Data to examine:
* * * *

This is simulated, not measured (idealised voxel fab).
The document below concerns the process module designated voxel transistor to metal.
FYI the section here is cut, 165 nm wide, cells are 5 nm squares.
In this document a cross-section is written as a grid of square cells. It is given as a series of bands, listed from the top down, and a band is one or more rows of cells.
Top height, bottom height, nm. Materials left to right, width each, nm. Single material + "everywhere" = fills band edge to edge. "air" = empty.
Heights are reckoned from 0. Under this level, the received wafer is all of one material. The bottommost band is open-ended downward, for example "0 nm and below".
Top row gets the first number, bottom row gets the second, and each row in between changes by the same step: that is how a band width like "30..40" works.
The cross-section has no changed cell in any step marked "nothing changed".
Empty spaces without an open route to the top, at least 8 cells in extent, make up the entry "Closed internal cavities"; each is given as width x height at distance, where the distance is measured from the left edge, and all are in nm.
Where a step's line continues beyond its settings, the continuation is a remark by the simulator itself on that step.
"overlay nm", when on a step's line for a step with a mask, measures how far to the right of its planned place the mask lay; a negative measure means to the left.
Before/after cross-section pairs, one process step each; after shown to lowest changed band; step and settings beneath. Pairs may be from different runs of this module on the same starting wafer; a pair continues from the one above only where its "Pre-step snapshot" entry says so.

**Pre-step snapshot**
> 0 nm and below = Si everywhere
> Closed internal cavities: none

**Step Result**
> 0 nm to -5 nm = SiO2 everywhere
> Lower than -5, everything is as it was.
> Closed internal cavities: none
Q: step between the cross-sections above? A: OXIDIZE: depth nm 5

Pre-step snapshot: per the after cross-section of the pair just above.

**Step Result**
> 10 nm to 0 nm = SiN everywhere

* * * *

Brief: Here the job is to restate all of the data word for word.

Task output:
This is simulated, not measured (idealised voxel fab).
The document below concerns the process module designated voxel transistor to metal.
FYI the section here is cut, 165 nm wide, cells are 5 nm squares.
In this document a cross-section is written as a grid of square cells. It is given as a series of bands, listed from the top down, and a band is one or more rows of cells.
Top height, bottom height, nm. Materials left to right, width each, nm. Single material + "everywhere" = fills band edge to edge. "air" = empty.
Heights are reckoned from 0. Under this level, the received wafer is all of one material. The bottommost band is open-ended downward, for example "0 nm and below".
Top row gets the first number, bottom row gets the second, and each row in between changes by the same step: that is how a band width like "30..40" works.
The cross-section has no changed cell in any step marked "nothing changed".
Empty spaces without an open route to the top, at least 8 cells in extent, make up the entry "Closed internal cavities"; each is given as width x height at distance, where the distance is measured from the left edge, and all are in nm.
Where a step's line continues beyond its settings, the continuation is a remark by the simulator itself on that step.
"overlay nm", when on a step's line for a step with a mask, measures how far to the right of its planned place the mask lay; a negative measure means to the left.
Before/after cross-section pairs, one process step each; after shown to lowest changed band; step and settings beneath. Pairs may be from different runs of this module on the same starting wafer; a pair continues from the one above only where its "Pre-step snapshot" entry says so.

**Pre-step snapshot**
> 0 nm and below = Si everywhere
> Closed internal cavities: none

**Step Result**
> 0 nm to -5 nm = SiO2 everywhere
> Lower than -5, everything is as it was.
> Closed internal cavities: none
Q: step between the cross-sections above? A: OXIDIZE: depth nm 5

Pre-step snapshot: per the after cross-section of the pair just above.

**Step Result**
> 10 nm to 0 nm = SiN everywhere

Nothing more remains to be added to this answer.